* **DATA FOR ANALYSIS**
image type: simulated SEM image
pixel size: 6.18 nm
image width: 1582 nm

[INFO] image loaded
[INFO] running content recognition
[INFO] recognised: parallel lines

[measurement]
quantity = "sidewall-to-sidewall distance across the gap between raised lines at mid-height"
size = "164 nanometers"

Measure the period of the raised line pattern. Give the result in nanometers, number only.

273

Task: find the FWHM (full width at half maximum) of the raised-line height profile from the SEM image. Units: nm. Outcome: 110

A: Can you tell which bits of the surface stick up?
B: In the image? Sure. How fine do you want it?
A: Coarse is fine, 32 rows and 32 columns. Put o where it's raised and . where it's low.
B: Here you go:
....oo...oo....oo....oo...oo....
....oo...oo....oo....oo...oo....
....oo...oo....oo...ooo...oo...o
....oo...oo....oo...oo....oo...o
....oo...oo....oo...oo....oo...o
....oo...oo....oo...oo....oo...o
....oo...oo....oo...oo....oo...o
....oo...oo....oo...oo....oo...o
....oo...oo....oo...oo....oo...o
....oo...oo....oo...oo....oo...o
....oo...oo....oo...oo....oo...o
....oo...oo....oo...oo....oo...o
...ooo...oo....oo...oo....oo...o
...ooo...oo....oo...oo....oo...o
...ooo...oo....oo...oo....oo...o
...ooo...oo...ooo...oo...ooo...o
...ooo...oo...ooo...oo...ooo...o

* **WORK ITEM**
Set down the listing above in full, please, exactly as it appears.

* **ANSWER BOX**
image type: simulated SEM image
pixel size: 6.18 nm
image width: 1582 nm

[INFO] image loaded
[INFO] running content recognition
[INFO] recognised: parallel lines

[measurement]
quantity = "sidewall-to-sidewall distance across the gap between raised lines at mid-height"
size = "164 nanometers"

Measure the period of the raised line pattern. Give the result in nanometers, number only.

273

Task: find the FWHM (full width at half maximum) of the raised-line height profile from the SEM image. Units: nm. Outcome: 110

A: Can you tell which bits of the surface stick up?
B: In the image? Sure. How fine do you want it?
A: Coarse is fine, 32 rows and 32 columns. Put o where it's raised and . where it's low.
B: Here you go:
....oo...oo....oo....oo...oo....
....oo...oo....oo....oo...oo....
....oo...oo....oo...ooo...oo...o
....oo...oo....oo...oo....oo...o
....oo...oo....oo...oo....oo...o
....oo...oo....oo...oo....oo...o
....oo...oo....oo...oo....oo...o
....oo...oo....oo...oo....oo...o
....oo...oo....oo...oo....oo...o
....oo...oo....oo...oo....oo...o
....oo...oo....oo...oo....oo...o
....oo...oo....oo...oo....oo...o
...ooo...oo....oo...oo....oo...o
...ooo...oo....oo...oo....oo...o
...ooo...oo....oo...oo....oo...o
...ooo...oo...ooo...oo...ooo...o
...ooo...oo...ooo...oo...ooo...o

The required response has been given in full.